• **BRIEF**: Your response should be the complete listing, copied exactly.

• **EXCERPTED RECORDS**:
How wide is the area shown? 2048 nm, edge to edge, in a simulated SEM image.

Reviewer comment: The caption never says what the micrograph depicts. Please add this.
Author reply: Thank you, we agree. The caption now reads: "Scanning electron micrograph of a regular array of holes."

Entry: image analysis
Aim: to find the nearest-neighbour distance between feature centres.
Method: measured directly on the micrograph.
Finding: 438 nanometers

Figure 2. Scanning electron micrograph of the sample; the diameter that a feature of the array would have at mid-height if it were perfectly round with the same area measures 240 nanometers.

• **RESPONSE**:
How wide is the area shown? 2048 nm, edge to edge, in a simulated SEM image.

Reviewer comment: The caption never says what the micrograph depicts. Please add this.
Author reply: Thank you, we agree. The caption now reads: "Scanning electron micrograph of a regular array of holes."

Entry: image analysis
Aim: to find the nearest-neighbour distance between feature centres.
Method: measured directly on the micrograph.
Finding: 438 nanometers

Figure 2. Scanning electron micrograph of the sample; the diameter that a feature of the array would have at mid-height if it were perfectly round with the same area measures 240 nanometers.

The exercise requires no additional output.